(Dataset records Opens)
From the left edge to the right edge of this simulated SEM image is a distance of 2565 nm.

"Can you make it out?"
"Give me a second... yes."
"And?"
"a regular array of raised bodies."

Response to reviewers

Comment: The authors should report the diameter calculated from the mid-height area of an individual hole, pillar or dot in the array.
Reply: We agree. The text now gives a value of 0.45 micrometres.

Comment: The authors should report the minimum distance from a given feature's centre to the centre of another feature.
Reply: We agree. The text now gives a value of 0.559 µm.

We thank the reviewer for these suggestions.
(Dataset records Closes)

Activity: Copy out the data exactly as it stands, leaving nothing out.

Solution:
From the left edge to the right edge of this simulated SEM image is a distance of 2565 nm.

"Can you make it out?"
"Give me a second... yes."
"And?"
"a regular array of raised bodies."

Response to reviewers

Comment: The authors should report the diameter calculated from the mid-height area of an individual hole, pillar or dot in the array.
Reply: We agree. The text now gives a value of 0.45 micrometres.

Comment: The authors should report the minimum distance from a given feature's centre to the centre of another feature.
Reply: We agree. The text now gives a value of 0.559 µm.

We thank the reviewer for these suggestions.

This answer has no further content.